▶
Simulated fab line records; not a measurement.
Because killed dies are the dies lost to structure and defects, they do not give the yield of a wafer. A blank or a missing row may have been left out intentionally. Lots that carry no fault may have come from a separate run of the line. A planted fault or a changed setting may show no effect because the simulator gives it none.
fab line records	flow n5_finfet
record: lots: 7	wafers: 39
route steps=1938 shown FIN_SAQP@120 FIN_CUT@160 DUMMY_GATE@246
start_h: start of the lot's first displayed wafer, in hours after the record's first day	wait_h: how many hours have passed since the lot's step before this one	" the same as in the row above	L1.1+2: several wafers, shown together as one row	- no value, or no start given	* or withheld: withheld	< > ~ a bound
◀

> **WORK TASK**
Once you have read the records above, write them out again exactly.

> **TASK RESPONSE**
Simulated fab line records; not a measurement.
Because killed dies are the dies lost to structure and defects, they do not give the yield of a wafer. A blank or a missing row may have been left out intentionally. Lots that carry no fault may have come from a separate run of the line. A planted fault or a changed setting may show no effect because the simulator gives it none.
fab line records	flow n5_finfet
record: lots: 7	wafers: 39
route steps=1938 shown FIN_SAQP@120 FIN_CUT@160 DUMMY_GATE@246
start_h: start of the lot's first displayed wafer, in hours after the record's first day	wait_h: how many hours have passed since the lot's step before this one	" the same as in the row above	L1.1+2: several wafers, shown together as one row	- no value, or no start given	* or withheld: withheld	< > ~ a bound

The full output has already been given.